Segment Start: DATASET RECORDS
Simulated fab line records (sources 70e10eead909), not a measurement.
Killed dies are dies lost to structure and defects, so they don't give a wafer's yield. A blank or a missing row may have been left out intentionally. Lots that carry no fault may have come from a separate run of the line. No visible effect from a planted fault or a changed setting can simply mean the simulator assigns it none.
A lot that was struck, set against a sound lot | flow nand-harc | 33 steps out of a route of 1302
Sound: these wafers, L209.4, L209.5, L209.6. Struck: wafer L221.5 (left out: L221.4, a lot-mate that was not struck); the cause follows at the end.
Segment End: DATASET RECORDS

▶ **REQUIREMENT**
Copy every entry above word for word.

▶ **TASK RESPONSE**
Simulated fab line records (sources 70e10eead909), not a measurement.
Killed dies are dies lost to structure and defects, so they don't give a wafer's yield. A blank or a missing row may have been left out intentionally. Lots that carry no fault may have come from a separate run of the line. No visible effect from a planted fault or a changed setting can simply mean the simulator assigns it none.
A lot that was struck, set against a sound lot | flow nand-harc | 33 steps out of a route of 1302
Sound: these wafers, L209.4, L209.5, L209.6. Struck: wafer L221.5 (left out: L221.4, a lot-mate that was not struck); the cause follows at the end.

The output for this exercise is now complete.